* Required action
The listing below must be copied exactly and in full.

* Information
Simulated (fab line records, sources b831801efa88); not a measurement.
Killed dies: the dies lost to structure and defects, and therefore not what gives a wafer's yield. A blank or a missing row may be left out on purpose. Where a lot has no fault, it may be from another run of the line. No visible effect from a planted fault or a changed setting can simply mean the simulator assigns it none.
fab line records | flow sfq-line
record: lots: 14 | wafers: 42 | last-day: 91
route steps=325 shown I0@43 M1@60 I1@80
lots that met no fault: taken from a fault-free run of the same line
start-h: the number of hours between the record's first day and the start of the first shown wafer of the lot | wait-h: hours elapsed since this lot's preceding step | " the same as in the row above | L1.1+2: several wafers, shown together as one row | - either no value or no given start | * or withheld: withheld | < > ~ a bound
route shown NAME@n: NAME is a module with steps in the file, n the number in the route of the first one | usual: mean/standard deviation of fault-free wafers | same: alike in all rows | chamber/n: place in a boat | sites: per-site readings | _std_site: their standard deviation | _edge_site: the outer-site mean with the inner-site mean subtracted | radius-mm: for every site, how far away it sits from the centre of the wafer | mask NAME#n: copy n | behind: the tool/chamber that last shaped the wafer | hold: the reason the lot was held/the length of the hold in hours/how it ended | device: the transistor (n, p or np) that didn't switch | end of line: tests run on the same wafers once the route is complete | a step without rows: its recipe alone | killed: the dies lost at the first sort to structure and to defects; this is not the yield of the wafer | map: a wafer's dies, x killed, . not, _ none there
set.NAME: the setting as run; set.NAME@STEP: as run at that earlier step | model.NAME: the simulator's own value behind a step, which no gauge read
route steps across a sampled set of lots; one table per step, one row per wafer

* Result
Simulated (fab line records, sources b831801efa88); not a measurement.
Killed dies: the dies lost to structure and defects, and therefore not what gives a wafer's yield. A blank or a missing row may be left out on purpose. Where a lot has no fault, it may be from another run of the line. No visible effect from a planted fault or a changed setting can simply mean the simulator assigns it none.
fab line records | flow sfq-line
record: lots: 14 | wafers: 42 | last-day: 91
route steps=325 shown I0@43 M1@60 I1@80
lots that met no fault: taken from a fault-free run of the same line
start-h: the number of hours between the record's first day and the start of the first shown wafer of the lot | wait-h: hours elapsed since this lot's preceding step | " the same as in the row above | L1.1+2: several wafers, shown together as one row | - either no value or no given start | * or withheld: withheld | < > ~ a bound
route shown NAME@n: NAME is a module with steps in the file, n the number in the route of the first one | usual: mean/standard deviation of fault-free wafers | same: alike in all rows | chamber/n: place in a boat | sites: per-site readings | _std_site: their standard deviation | _edge_site: the outer-site mean with the inner-site mean subtracted | radius-mm: for every site, how far away it sits from the centre of the wafer | mask NAME#n: copy n | behind: the tool/chamber that last shaped the wafer | hold: the reason the lot was held/the length of the hold in hours/how it ended | device: the transistor (n, p or np) that didn't switch | end of line: tests run on the same wafers once the route is complete | a step without rows: its recipe alone | killed: the dies lost at the first sort to structure and to defects; this is not the yield of the wafer | map: a wafer's dies, x killed, . not, _ none there
set.NAME: the setting as run; set.NAME@STEP: as run at that earlier step | model.NAME: the simulator's own value behind a step, which no gauge read
route steps across a sampled set of lots; one table per step, one row per wafer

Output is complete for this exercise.